════════════════

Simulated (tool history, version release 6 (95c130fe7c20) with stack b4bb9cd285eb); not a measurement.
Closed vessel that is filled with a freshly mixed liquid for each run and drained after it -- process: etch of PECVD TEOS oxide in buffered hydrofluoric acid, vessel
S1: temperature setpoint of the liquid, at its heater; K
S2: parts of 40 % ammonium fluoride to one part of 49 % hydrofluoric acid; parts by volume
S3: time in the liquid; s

════════════════

WORK INSTRUCTION → With nothing added or dropped, write out every entry.

TASK OUTPUT →
Simulated (tool history, version release 6 (95c130fe7c20) with stack b4bb9cd285eb); not a measurement.
Closed vessel that is filled with a freshly mixed liquid for each run and drained after it -- process: etch of PECVD TEOS oxide in buffered hydrofluoric acid, vessel
S1: temperature setpoint of the liquid, at its heater; K
S2: parts of 40 % ammonium fluoride to one part of 49 % hydrofluoric acid; parts by volume
S3: time in the liquid; s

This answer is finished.